(Provided information)

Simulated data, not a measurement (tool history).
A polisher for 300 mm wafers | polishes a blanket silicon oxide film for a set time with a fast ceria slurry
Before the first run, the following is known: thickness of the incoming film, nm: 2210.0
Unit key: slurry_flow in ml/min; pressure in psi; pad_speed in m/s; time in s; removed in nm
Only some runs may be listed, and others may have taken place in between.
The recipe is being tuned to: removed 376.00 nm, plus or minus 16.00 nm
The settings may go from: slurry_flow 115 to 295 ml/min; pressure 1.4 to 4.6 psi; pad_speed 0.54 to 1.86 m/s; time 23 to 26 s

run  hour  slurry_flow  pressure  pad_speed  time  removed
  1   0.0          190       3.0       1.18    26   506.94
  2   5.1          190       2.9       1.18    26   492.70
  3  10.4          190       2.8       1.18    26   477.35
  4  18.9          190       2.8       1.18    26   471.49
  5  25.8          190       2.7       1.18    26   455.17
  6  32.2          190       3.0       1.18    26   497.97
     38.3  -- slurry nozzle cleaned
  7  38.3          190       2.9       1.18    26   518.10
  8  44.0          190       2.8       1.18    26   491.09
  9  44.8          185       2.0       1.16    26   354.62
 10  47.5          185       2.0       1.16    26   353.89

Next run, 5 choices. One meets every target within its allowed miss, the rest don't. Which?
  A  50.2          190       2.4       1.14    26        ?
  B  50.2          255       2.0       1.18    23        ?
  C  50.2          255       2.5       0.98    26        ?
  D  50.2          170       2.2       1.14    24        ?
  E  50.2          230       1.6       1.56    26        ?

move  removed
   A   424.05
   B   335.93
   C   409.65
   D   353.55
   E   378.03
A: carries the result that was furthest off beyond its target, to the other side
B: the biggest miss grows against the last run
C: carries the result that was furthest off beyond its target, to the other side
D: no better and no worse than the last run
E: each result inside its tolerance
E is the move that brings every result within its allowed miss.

(End Provided information)

**Work request:**
From the entries above, print the lines beginning at the one with "A polisher for" and stopping after the one with "Only some runs", exactly as written and with nothing else.

**Answer box:**
A polisher for 300 mm wafers | polishes a blanket silicon oxide film for a set time with a fast ceria slurry
Before the first run, the following is known: thickness of the incoming film, nm: 2210.0
Unit key: slurry_flow in ml/min; pressure in psi; pad_speed in m/s; time in s; removed in nm
Only some runs may be listed, and others may have taken place in between.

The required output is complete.